WORK INSTRUCTION
Please write out every record below exactly as it stands.

[Start of Attachment]

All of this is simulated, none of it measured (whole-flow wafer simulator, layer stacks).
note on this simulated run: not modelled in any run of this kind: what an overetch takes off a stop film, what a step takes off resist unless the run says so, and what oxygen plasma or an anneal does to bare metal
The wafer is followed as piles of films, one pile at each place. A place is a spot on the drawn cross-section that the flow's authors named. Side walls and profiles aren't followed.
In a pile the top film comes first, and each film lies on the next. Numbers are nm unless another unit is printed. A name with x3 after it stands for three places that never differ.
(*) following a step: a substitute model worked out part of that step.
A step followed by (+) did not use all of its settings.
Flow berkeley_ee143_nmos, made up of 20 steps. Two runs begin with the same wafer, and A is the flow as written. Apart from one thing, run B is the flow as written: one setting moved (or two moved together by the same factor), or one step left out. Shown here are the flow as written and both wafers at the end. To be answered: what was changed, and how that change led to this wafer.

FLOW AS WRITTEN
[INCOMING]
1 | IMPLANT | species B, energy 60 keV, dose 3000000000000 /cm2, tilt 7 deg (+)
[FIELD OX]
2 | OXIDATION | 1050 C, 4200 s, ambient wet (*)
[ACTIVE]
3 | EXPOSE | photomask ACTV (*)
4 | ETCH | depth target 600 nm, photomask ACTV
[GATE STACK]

[End of Attachment]

WRITTEN RESPONSE
All of this is simulated, none of it measured (whole-flow wafer simulator, layer stacks).
note on this simulated run: not modelled in any run of this kind: what an overetch takes off a stop film, what a step takes off resist unless the run says so, and what oxygen plasma or an anneal does to bare metal
The wafer is followed as piles of films, one pile at each place. A place is a spot on the drawn cross-section that the flow's authors named. Side walls and profiles aren't followed.
In a pile the top film comes first, and each film lies on the next. Numbers are nm unless another unit is printed. A name with x3 after it stands for three places that never differ.
(*) following a step: a substitute model worked out part of that step.
A step followed by (+) did not use all of its settings.
Flow berkeley_ee143_nmos, made up of 20 steps. Two runs begin with the same wafer, and A is the flow as written. Apart from one thing, run B is the flow as written: one setting moved (or two moved together by the same factor), or one step left out. Shown here are the flow as written and both wafers at the end. To be answered: what was changed, and how that change led to this wafer.

FLOW AS WRITTEN
[INCOMING]
1 | IMPLANT | species B, energy 60 keV, dose 3000000000000 /cm2, tilt 7 deg (+)
[FIELD OX]
2 | OXIDATION | 1050 C, 4200 s, ambient wet (*)
[ACTIVE]
3 | EXPOSE | photomask ACTV (*)
4 | ETCH | depth target 600 nm, photomask ACTV
[GATE STACK]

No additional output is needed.